§ WORK REQUEST
Starting with the opening line of the material, restate every line word for word, and end on the line containing "mean film thickness on the monitor wafer (Å): ellipsometer;".

§ RAW DATA
Segment Open

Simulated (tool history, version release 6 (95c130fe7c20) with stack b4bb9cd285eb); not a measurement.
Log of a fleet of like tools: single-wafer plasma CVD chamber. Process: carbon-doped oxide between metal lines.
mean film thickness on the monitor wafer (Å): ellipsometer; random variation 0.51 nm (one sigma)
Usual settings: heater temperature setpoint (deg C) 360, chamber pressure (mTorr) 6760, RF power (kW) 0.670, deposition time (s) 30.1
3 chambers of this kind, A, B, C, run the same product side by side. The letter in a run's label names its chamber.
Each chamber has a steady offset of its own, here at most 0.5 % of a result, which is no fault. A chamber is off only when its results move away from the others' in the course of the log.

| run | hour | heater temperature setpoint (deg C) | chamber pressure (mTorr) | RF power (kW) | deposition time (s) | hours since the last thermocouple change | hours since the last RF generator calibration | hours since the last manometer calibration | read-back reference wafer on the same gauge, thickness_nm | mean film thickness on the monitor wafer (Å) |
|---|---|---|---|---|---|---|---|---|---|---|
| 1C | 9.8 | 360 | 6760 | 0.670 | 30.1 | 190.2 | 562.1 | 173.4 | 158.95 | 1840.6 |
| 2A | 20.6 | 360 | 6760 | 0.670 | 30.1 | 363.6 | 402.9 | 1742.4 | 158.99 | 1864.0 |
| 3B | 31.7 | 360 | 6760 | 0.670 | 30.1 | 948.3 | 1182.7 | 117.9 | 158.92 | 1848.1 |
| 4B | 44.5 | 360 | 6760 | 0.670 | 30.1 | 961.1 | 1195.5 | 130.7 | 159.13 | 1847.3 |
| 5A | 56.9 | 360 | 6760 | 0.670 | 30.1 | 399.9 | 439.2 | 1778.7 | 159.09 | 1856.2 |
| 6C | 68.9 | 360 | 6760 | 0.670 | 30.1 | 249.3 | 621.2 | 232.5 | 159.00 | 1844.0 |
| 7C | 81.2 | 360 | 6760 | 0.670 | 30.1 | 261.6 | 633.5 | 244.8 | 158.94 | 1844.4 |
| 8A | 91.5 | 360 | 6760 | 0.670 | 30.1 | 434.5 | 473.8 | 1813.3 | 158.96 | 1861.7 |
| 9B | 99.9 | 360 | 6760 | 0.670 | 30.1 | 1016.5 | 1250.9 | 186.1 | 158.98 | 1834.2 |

Segment Closed

§ EXERCISE ANSWER
Simulated (tool history, version release 6 (95c130fe7c20) with stack b4bb9cd285eb); not a measurement.
Log of a fleet of like tools: single-wafer plasma CVD chamber. Process: carbon-doped oxide between metal lines.
mean film thickness on the monitor wafer (Å): ellipsometer; random variation 0.51 nm (one sigma)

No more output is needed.